§ Data excerpts
######

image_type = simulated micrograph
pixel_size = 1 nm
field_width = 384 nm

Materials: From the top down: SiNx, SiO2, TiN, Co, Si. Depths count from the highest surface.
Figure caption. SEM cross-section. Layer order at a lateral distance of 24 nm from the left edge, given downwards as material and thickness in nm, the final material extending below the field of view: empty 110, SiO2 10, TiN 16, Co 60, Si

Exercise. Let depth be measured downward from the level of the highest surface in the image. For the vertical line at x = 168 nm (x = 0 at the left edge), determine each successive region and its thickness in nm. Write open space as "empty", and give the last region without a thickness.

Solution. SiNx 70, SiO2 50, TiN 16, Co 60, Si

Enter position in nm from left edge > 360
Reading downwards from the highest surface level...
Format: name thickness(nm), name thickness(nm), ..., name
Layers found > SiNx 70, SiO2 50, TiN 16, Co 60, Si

######

§ Activity
All that is wanted is a faithful reproduction of the line above with "Exercise. Let depth", the line with "Format: name thickness(nm), name", and every line in between.

§ Answer space
Exercise. Let depth be measured downward from the level of the highest surface in the image. For the vertical line at x = 168 nm (x = 0 at the left edge), determine each successive region and its thickness in nm. Write open space as "empty", and give the last region without a thickness.

Solution. SiNx 70, SiO2 50, TiN 16, Co 60, Si

Enter position in nm from left edge > 360
Reading downwards from the highest surface level...
Format: name thickness(nm), name thickness(nm), ..., name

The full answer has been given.